---- PROVIDED DATA
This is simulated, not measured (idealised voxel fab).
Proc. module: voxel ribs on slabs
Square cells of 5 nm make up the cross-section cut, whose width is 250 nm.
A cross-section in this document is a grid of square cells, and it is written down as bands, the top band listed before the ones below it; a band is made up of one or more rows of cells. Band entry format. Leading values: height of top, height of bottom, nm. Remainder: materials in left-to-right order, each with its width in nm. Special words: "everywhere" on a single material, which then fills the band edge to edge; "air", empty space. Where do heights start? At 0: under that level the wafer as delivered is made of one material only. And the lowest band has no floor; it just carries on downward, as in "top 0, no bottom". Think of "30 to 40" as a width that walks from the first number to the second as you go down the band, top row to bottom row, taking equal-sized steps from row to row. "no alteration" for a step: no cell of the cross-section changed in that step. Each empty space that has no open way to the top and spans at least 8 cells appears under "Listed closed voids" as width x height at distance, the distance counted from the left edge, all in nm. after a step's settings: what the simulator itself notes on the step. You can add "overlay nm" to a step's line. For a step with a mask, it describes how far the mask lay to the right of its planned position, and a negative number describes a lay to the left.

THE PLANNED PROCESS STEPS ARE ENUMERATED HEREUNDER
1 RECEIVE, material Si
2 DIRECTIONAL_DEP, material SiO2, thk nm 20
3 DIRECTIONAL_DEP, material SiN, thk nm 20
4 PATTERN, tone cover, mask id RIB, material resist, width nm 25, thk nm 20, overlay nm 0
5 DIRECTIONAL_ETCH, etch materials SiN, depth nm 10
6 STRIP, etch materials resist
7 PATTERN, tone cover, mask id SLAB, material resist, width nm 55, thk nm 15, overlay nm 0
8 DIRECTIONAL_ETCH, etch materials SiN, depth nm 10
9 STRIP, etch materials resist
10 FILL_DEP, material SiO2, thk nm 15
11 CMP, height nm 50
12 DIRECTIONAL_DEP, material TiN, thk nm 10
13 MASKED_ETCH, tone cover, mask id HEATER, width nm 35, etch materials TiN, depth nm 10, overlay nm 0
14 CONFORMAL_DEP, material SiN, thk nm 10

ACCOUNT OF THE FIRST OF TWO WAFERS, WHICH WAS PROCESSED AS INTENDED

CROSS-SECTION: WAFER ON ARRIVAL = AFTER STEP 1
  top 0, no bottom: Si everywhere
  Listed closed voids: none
--------

-- WORK INSTRUCTION --
Copy out the range of lines above starting at the line with "ACCOUNT OF THE" and ending at the line with "top 0, no bottom: Si everywhere", exactly and including both.

-- EXERCISE SOLUTION --
ACCOUNT OF THE FIRST OF TWO WAFERS, WHICH WAS PROCESSED AS INTENDED

CROSS-SECTION: WAFER ON ARRIVAL = AFTER STEP 1
  top 0, no bottom: Si everywhere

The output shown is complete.